[WORK REQUEST] Write out, word for word, only the data from its first line to the line containing "20 to 15: TiN".

[EXERCISE DATA]
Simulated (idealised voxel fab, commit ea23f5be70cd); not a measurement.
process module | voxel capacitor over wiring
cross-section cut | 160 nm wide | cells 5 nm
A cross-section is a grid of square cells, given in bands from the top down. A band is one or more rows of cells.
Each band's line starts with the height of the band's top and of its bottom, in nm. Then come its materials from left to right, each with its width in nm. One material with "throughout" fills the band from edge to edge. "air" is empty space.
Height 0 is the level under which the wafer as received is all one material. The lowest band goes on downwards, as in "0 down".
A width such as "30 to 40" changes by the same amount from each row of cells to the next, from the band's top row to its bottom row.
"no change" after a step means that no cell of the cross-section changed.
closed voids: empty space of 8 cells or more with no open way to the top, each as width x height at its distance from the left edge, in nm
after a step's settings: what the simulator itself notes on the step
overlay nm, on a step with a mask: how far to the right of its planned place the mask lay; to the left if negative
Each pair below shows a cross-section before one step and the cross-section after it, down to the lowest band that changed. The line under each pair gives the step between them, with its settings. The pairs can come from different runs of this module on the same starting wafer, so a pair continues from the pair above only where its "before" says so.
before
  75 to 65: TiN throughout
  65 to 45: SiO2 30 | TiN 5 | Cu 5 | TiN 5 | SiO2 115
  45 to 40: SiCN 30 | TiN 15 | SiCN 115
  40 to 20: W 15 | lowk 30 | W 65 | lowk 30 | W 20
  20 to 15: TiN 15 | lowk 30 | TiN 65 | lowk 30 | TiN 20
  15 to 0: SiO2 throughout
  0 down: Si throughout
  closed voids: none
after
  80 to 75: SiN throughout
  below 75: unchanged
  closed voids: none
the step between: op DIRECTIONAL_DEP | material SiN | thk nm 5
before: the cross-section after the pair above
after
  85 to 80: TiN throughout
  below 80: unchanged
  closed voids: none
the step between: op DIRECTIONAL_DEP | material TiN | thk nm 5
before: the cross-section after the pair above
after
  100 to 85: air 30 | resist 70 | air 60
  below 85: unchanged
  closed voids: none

[TASK RESULT]
Simulated (idealised voxel fab, commit ea23f5be70cd); not a measurement.
process module | voxel capacitor over wiring
cross-section cut | 160 nm wide | cells 5 nm
A cross-section is a grid of square cells, given in bands from the top down. A band is one or more rows of cells.
Each band's line starts with the height of the band's top and of its bottom, in nm. Then come its materials from left to right, each with its width in nm. One material with "throughout" fills the band from edge to edge. "air" is empty space.
Height 0 is the level under which the wafer as received is all one material. The lowest band goes on downwards, as in "0 down".
A width such as "30 to 40" changes by the same amount from each row of cells to the next, from the band's top row to its bottom row.
"no change" after a step means that no cell of the cross-section changed.
closed voids: empty space of 8 cells or more with no open way to the top, each as width x height at its distance from the left edge, in nm
after a step's settings: what the simulator itself notes on the step
overlay nm, on a step with a mask: how far to the right of its planned place the mask lay; to the left if negative
Each pair below shows a cross-section before one step and the cross-section after it, down to the lowest band that changed. The line under each pair gives the step between them, with its settings. The pairs can come from different runs of this module on the same starting wafer, so a pair continues from the pair above only where its "before" says so.
before
  75 to 65: TiN throughout
  65 to 45: SiO2 30 | TiN 5 | Cu 5 | TiN 5 | SiO2 115
  45 to 40: SiCN 30 | TiN 15 | SiCN 115
  40 to 20: W 15 | lowk 30 | W 65 | lowk 30 | W 20
  20 to 15: TiN 15 | lowk 30 | TiN 65 | lowk 30 | TiN 20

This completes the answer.